== EXERCISE ==
When the line containing "The reference from" is reached, include it and end there; set down verbatim every line before it, starting at the top of the records.

== RECORDS PROVIDED ==
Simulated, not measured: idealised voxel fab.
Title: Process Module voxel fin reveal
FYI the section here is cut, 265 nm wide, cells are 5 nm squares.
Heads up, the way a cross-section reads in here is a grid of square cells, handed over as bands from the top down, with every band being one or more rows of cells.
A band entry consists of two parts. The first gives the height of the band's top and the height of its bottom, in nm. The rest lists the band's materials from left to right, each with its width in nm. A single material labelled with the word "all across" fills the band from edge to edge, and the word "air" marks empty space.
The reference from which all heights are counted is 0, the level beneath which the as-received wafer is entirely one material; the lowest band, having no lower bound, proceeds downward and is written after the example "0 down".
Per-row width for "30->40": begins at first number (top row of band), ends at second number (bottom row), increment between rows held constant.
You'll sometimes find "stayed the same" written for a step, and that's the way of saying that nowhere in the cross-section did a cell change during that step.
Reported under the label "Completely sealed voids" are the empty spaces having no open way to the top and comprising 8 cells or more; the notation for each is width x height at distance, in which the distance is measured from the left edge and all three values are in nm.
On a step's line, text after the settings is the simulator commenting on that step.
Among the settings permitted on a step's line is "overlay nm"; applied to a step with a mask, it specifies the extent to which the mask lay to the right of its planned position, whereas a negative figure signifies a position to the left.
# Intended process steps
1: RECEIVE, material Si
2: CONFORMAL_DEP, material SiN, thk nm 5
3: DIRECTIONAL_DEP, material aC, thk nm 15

== TASK OUTPUT ==
Simulated, not measured: idealised voxel fab.
Title: Process Module voxel fin reveal
FYI the section here is cut, 265 nm wide, cells are 5 nm squares.
Heads up, the way a cross-section reads in here is a grid of square cells, handed over as bands from the top down, with every band being one or more rows of cells.
A band entry consists of two parts. The first gives the height of the band's top and the height of its bottom, in nm. The rest lists the band's materials from left to right, each with its width in nm. A single material labelled with the word "all across" fills the band from edge to edge, and the word "air" marks empty space.
The reference from which all heights are counted is 0, the level beneath which the as-received wafer is entirely one material; the lowest band, having no lower bound, proceeds downward and is written after the example "0 down".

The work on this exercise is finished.